• _Work request_:
Word for word, reproduce every record in the listing below.

##############################
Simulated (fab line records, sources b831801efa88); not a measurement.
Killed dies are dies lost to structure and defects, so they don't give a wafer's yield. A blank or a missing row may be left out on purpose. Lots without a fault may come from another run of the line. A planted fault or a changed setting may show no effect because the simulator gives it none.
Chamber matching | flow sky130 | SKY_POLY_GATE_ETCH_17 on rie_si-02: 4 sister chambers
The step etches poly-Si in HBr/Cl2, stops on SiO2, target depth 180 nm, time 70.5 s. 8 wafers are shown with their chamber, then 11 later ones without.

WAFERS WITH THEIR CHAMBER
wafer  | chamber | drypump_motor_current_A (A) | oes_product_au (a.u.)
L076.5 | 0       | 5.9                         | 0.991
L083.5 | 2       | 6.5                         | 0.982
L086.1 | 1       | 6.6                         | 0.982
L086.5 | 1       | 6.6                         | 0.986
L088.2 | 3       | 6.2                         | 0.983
##############################

• _Response_:
Simulated (fab line records, sources b831801efa88); not a measurement.
Killed dies are dies lost to structure and defects, so they don't give a wafer's yield. A blank or a missing row may be left out on purpose. Lots without a fault may come from another run of the line. A planted fault or a changed setting may show no effect because the simulator gives it none.
Chamber matching | flow sky130 | SKY_POLY_GATE_ETCH_17 on rie_si-02: 4 sister chambers
The step etches poly-Si in HBr/Cl2, stops on SiO2, target depth 180 nm, time 70.5 s. 8 wafers are shown with their chamber, then 11 later ones without.

WAFERS WITH THEIR CHAMBER
wafer  | chamber | drypump_motor_current_A (A) | oes_product_au (a.u.)
L076.5 | 0       | 5.9                         | 0.991
L083.5 | 2       | 6.5                         | 0.982
L086.1 | 1       | 6.6                         | 0.982
L086.5 | 1       | 6.6                         | 0.986
L088.2 | 3       | 6.2                         | 0.983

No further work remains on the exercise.